> _BRIEF_
What is needed is an exact retyping of the records below, from the first line through the line that contains "Reviewer 2: The".

§
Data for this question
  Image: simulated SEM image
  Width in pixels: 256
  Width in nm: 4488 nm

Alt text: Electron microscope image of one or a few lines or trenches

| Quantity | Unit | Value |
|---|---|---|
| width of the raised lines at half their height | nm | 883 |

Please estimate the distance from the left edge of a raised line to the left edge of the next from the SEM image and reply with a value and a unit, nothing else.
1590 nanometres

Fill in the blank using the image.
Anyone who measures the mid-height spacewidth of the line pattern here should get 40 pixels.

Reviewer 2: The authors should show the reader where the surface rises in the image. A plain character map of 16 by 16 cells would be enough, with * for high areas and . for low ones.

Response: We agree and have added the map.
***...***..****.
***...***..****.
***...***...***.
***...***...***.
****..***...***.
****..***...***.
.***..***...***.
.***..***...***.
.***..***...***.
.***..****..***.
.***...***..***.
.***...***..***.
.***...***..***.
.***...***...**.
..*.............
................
§

> _EXERCISE OUTPUT_
Data for this question
  Image: simulated SEM image
  Width in pixels: 256
  Width in nm: 4488 nm

Alt text: Electron microscope image of one or a few lines or trenches

| Quantity | Unit | Value |
|---|---|---|
| width of the raised lines at half their height | nm | 883 |

Please estimate the distance from the left edge of a raised line to the left edge of the next from the SEM image and reply with a value and a unit, nothing else.
1590 nanometres

Fill in the blank using the image.
Anyone who measures the mid-height spacewidth of the line pattern here should get 40 pixels.

Reviewer 2: The authors should show the reader where the surface rises in the image. A plain character map of 16 by 16 cells would be enough, with * for high areas and . for low ones.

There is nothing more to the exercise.